Action item: All entries given below are to be returned word for word.

*** Supplied records Section Begins ***
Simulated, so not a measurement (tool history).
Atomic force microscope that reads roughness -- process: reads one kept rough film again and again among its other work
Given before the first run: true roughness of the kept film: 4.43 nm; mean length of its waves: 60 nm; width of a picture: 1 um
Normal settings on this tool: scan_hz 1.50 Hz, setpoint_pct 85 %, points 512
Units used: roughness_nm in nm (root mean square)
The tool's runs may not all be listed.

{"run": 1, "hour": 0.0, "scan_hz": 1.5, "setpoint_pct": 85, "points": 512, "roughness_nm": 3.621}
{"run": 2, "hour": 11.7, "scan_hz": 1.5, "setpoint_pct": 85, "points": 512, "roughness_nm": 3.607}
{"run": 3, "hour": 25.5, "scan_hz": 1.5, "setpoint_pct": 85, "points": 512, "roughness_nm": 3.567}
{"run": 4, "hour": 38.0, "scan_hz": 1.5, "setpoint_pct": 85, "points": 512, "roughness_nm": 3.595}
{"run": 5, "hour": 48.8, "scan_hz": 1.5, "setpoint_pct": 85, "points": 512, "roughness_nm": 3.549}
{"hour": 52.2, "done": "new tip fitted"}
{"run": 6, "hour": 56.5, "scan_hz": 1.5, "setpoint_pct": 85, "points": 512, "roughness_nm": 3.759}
*** Supplied records Section Ends ***

Written response:
Simulated, so not a measurement (tool history).
Atomic force microscope that reads roughness -- process: reads one kept rough film again and again among its other work
Given before the first run: true roughness of the kept film: 4.43 nm; mean length of its waves: 60 nm; width of a picture: 1 um
Normal settings on this tool: scan_hz 1.50 Hz, setpoint_pct 85 %, points 512
Units used: roughness_nm in nm (root mean square)
The tool's runs may not all be listed.

{"run": 1, "hour": 0.0, "scan_hz": 1.5, "setpoint_pct": 85, "points": 512, "roughness_nm": 3.621}
{"run": 2, "hour": 11.7, "scan_hz": 1.5, "setpoint_pct": 85, "points": 512, "roughness_nm": 3.607}
{"run": 3, "hour": 25.5, "scan_hz": 1.5, "setpoint_pct": 85, "points": 512, "roughness_nm": 3.567}
{"run": 4, "hour": 38.0, "scan_hz": 1.5, "setpoint_pct": 85, "points": 512, "roughness_nm": 3.595}
{"run": 5, "hour": 48.8, "scan_hz": 1.5, "setpoint_pct": 85, "points": 512, "roughness_nm": 3.549}
{"hour": 52.2, "done": "new tip fitted"}
{"run": 6, "hour": 56.5, "scan_hz": 1.5, "setpoint_pct": 85, "points": 512, "roughness_nm": 3.759}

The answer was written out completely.